Given the listing below, write out exactly the lines starting with the line that has "(and 102 more places)" and going on through the line that has "as written: Ti -4.53", both kept.

---- RECORD SET

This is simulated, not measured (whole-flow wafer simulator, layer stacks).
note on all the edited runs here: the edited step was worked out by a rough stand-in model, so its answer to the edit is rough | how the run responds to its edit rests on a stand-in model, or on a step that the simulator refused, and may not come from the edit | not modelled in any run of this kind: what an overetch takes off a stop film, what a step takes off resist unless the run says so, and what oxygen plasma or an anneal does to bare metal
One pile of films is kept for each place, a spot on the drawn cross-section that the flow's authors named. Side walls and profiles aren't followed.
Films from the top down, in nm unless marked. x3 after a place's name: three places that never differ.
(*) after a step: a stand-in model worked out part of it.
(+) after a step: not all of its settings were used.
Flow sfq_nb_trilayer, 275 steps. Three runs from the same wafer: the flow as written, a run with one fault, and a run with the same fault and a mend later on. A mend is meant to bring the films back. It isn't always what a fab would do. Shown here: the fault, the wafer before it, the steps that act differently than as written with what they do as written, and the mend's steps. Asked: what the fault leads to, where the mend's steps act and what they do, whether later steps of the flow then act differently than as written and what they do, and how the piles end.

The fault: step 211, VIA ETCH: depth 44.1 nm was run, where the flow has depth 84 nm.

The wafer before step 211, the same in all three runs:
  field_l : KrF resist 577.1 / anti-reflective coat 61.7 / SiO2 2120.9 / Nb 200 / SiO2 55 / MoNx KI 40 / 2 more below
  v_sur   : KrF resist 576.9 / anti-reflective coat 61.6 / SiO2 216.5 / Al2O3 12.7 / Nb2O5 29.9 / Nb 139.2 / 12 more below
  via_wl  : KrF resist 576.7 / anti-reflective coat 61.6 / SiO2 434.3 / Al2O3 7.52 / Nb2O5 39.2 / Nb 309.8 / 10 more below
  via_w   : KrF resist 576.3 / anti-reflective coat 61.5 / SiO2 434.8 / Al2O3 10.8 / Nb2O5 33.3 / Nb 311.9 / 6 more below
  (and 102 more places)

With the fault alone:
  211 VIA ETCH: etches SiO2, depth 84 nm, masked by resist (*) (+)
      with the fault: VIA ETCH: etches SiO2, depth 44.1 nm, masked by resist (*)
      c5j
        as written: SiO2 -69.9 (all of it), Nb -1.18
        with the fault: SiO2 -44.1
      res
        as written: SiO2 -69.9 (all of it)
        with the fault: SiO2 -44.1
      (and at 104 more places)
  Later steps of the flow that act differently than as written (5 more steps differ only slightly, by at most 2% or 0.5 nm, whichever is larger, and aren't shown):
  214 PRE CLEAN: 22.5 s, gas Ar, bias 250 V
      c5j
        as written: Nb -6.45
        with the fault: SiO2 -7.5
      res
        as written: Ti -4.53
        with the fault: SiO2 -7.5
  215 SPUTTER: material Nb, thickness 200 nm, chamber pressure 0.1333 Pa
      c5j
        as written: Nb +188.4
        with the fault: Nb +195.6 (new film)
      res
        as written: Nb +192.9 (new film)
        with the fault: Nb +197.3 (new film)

--------

WRITTEN REPLY>
  (and 102 more places)

With the fault alone:
  211 VIA ETCH: etches SiO2, depth 84 nm, masked by resist (*) (+)
      with the fault: VIA ETCH: etches SiO2, depth 44.1 nm, masked by resist (*)
      c5j
        as written: SiO2 -69.9 (all of it), Nb -1.18
        with the fault: SiO2 -44.1
      res
        as written: SiO2 -69.9 (all of it)
        with the fault: SiO2 -44.1
      (and at 104 more places)
  Later steps of the flow that act differently than as written (5 more steps differ only slightly, by at most 2% or 0.5 nm, whichever is larger, and aren't shown):
  214 PRE CLEAN: 22.5 s, gas Ar, bias 250 V
      c5j
        as written: Nb -6.45
        with the fault: SiO2 -7.5
      res
        as written: Ti -4.53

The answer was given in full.